▶ [STORED DATA]
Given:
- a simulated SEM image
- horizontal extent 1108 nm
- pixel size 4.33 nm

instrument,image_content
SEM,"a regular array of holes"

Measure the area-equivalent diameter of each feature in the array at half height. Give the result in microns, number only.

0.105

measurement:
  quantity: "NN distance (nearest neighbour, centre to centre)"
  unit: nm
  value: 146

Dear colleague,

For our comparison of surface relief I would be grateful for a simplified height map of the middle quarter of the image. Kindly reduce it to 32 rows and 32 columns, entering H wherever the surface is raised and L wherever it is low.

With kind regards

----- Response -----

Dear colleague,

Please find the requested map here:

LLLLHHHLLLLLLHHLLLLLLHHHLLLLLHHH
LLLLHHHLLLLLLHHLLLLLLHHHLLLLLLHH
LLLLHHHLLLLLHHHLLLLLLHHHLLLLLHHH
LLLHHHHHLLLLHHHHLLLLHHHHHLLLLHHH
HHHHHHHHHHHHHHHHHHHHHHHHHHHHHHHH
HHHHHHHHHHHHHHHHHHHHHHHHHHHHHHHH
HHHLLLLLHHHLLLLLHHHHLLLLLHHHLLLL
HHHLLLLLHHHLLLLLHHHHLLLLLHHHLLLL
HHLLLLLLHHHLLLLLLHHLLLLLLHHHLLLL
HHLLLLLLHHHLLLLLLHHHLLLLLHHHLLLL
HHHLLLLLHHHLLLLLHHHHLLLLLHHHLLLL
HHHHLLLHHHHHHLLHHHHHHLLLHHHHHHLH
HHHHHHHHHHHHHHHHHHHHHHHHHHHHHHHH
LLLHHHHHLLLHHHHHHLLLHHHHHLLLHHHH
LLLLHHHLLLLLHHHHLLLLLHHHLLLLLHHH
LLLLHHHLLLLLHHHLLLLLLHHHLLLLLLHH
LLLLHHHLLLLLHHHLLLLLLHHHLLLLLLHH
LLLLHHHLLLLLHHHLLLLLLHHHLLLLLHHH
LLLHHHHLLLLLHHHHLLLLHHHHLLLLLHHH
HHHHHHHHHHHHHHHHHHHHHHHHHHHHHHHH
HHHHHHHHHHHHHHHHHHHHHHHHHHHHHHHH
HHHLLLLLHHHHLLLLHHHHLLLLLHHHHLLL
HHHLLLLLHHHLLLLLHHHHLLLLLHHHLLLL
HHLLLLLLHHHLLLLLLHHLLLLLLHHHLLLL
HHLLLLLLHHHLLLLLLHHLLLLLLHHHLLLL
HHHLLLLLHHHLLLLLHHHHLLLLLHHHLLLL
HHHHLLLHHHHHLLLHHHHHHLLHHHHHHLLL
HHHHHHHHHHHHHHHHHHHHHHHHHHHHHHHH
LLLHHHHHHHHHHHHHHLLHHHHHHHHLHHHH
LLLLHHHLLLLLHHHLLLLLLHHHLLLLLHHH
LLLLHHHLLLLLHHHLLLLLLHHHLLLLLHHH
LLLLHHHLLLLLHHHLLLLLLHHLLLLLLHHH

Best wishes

▶ [ASSIGNMENT]
Both the line containing "With kind regards" and the line containing "LLLLHHHLLLLLHHHLLLLLLHHLLLLLLHHH" belong in the answer. Print them and every line above that falls between them exactly, and no others.

▶ [YOUR RESPONSE]
With kind regards

----- Response -----

Dear colleague,

Please find the requested map here:

LLLLHHHLLLLLLHHLLLLLLHHHLLLLLHHH
LLLLHHHLLLLLLHHLLLLLLHHHLLLLLLHH
LLLLHHHLLLLLHHHLLLLLLHHHLLLLLHHH
LLLHHHHHLLLLHHHHLLLLHHHHHLLLLHHH
HHHHHHHHHHHHHHHHHHHHHHHHHHHHHHHH
HHHHHHHHHHHHHHHHHHHHHHHHHHHHHHHH
HHHLLLLLHHHLLLLLHHHHLLLLLHHHLLLL
HHHLLLLLHHHLLLLLHHHHLLLLLHHHLLLL
HHLLLLLLHHHLLLLLLHHLLLLLLHHHLLLL
HHLLLLLLHHHLLLLLLHHHLLLLLHHHLLLL
HHHLLLLLHHHLLLLLHHHHLLLLLHHHLLLL
HHHHLLLHHHHHHLLHHHHHHLLLHHHHHHLH
HHHHHHHHHHHHHHHHHHHHHHHHHHHHHHHH
LLLHHHHHLLLHHHHHHLLLHHHHHLLLHHHH
LLLLHHHLLLLLHHHHLLLLLHHHLLLLLHHH
LLLLHHHLLLLLHHHLLLLLLHHHLLLLLLHH
LLLLHHHLLLLLHHHLLLLLLHHHLLLLLLHH
LLLLHHHLLLLLHHHLLLLLLHHHLLLLLHHH
LLLHHHHLLLLLHHHHLLLLHHHHLLLLLHHH
HHHHHHHHHHHHHHHHHHHHHHHHHHHHHHHH
HHHHHHHHHHHHHHHHHHHHHHHHHHHHHHHH
HHHLLLLLHHHHLLLLHHHHLLLLLHHHHLLL
HHHLLLLLHHHLLLLLHHHHLLLLLHHHLLLL
HHLLLLLLHHHLLLLLLHHLLLLLLHHHLLLL
HHLLLLLLHHHLLLLLLHHLLLLLLHHHLLLL
HHHLLLLLHHHLLLLLHHHHLLLLLHHHLLLL
HHHHLLLHHHHHLLLHHHHHHLLHHHHHHLLL
HHHHHHHHHHHHHHHHHHHHHHHHHHHHHHHH
LLLHHHHHHHHHHHHHHLLHHHHHHHHLHHHH
LLLLHHHLLLLLHHHLLLLLLHHHLLLLLHHH
LLLLHHHLLLLLHHHLLLLLLHHHLLLLLHHH
LLLLHHHLLLLLHHHLLLLLLHHLLLLLLHHH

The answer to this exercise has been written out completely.